_TASK ITEM_
Can you restate the lines of the entries below, word for word, from the first one through the line that includes "The tool may"?

INFORMATION GIVEN below:

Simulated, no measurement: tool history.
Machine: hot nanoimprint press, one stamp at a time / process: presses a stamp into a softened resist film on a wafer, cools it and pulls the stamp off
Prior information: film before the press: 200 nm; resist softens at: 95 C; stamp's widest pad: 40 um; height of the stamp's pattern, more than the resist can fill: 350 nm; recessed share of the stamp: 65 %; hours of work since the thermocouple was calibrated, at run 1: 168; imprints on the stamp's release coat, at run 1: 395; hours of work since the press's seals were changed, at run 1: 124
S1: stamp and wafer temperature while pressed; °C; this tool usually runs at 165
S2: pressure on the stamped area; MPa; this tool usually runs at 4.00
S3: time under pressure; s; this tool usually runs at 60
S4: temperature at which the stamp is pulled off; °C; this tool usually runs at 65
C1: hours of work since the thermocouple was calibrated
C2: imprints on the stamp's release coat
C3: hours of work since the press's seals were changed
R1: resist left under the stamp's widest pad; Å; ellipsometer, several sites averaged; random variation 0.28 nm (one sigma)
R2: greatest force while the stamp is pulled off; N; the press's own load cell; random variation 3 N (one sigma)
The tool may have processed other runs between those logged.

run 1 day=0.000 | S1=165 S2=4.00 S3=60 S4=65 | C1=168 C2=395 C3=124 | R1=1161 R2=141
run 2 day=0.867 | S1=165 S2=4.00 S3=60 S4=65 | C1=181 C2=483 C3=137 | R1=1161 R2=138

End of INFORMATION GIVEN.

_TASK ANSWER_
Simulated, no measurement: tool history.
Machine: hot nanoimprint press, one stamp at a time / process: presses a stamp into a softened resist film on a wafer, cools it and pulls the stamp off
Prior information: film before the press: 200 nm; resist softens at: 95 C; stamp's widest pad: 40 um; height of the stamp's pattern, more than the resist can fill: 350 nm; recessed share of the stamp: 65 %; hours of work since the thermocouple was calibrated, at run 1: 168; imprints on the stamp's release coat, at run 1: 395; hours of work since the press's seals were changed, at run 1: 124
S1: stamp and wafer temperature while pressed; °C; this tool usually runs at 165
S2: pressure on the stamped area; MPa; this tool usually runs at 4.00
S3: time under pressure; s; this tool usually runs at 60
S4: temperature at which the stamp is pulled off; °C; this tool usually runs at 65
C1: hours of work since the thermocouple was calibrated
C2: imprints on the stamp's release coat
C3: hours of work since the press's seals were changed
R1: resist left under the stamp's widest pad; Å; ellipsometer, several sites averaged; random variation 0.28 nm (one sigma)
R2: greatest force while the stamp is pulled off; N; the press's own load cell; random variation 3 N (one sigma)
The tool may have processed other runs between those logged.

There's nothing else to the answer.